◆ **Work request**
Given the material below, return only the lines starting at the line with "33 | 314.83 |" and ending at the line with "Outside the model: wear", exactly as they appear.

◆ **Recorded data**
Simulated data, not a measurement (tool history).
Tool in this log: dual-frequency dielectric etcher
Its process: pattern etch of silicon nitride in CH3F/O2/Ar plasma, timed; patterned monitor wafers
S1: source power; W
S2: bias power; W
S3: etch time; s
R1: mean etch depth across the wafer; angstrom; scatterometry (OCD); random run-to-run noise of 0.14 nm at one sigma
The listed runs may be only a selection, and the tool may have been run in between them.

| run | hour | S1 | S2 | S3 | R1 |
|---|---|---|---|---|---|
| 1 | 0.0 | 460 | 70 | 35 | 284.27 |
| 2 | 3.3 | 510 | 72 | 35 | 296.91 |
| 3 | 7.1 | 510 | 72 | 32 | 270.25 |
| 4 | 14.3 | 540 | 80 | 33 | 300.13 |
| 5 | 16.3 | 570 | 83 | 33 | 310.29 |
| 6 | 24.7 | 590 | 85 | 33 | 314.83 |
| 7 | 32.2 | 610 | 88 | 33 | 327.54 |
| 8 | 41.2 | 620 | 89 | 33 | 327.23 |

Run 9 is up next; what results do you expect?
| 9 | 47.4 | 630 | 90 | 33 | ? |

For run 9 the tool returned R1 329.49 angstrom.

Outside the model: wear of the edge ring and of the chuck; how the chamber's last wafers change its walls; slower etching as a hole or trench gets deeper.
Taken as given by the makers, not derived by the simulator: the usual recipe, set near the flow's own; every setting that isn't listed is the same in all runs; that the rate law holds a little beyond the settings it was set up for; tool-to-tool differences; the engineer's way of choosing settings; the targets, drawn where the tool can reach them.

◆ **Answer space**
| 6 | 24.7 | 590 | 85 | 33 | 314.83 |
| 7 | 32.2 | 610 | 88 | 33 | 327.54 |
| 8 | 41.2 | 620 | 89 | 33 | 327.23 |

Run 9 is up next; what results do you expect?
| 9 | 47.4 | 630 | 90 | 33 | ? |

For run 9 the tool returned R1 329.49 angstrom.

Outside the model: wear of the edge ring and of the chuck; how the chamber's last wafers change its walls; slower etching as a hole or trench gets deeper.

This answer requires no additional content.